[Information supplied — start]

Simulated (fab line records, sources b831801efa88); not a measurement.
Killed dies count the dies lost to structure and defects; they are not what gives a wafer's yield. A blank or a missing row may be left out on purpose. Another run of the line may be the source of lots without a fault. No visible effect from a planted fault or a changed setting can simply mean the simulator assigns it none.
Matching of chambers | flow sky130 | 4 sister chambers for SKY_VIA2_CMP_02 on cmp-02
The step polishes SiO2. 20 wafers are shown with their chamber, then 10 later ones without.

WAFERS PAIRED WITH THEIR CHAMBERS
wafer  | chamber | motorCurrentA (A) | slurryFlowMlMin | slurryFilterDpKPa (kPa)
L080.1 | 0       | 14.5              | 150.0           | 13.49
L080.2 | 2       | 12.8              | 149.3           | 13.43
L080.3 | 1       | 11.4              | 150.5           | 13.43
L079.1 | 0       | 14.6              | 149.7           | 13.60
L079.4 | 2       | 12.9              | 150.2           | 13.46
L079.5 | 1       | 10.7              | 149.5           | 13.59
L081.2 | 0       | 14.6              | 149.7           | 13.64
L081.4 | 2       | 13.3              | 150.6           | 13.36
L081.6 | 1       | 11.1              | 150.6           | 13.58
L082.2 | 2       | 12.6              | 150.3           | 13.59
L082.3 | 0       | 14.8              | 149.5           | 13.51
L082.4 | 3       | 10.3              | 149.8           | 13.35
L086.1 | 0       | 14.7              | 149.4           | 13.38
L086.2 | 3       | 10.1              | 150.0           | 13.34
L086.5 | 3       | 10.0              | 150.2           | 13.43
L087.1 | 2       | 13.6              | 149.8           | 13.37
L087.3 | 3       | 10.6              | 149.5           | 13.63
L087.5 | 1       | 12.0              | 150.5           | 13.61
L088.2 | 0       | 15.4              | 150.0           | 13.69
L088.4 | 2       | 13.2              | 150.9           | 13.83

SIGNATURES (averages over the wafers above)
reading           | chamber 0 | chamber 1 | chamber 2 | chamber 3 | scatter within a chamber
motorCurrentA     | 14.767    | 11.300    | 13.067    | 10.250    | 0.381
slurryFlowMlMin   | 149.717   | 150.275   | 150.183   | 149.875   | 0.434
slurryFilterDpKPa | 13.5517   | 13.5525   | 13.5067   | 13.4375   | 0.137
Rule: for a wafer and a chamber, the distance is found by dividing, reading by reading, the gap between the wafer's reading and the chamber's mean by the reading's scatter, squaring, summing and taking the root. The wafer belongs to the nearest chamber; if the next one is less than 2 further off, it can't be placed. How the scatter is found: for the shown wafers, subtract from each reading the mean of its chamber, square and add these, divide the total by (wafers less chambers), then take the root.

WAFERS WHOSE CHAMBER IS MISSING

[Information supplied — finish]

Begin with the first line of the records and finish with the line containing "Killed dies count". Reproduce those lines exactly, both ends included, and nothing else.

Response:
Simulated (fab line records, sources b831801efa88); not a measurement.
Killed dies count the dies lost to structure and defects; they are not what gives a wafer's yield. A blank or a missing row may be left out on purpose. Another run of the line may be the source of lots without a fault. No visible effect from a planted fault or a changed setting can simply mean the simulator assigns it none.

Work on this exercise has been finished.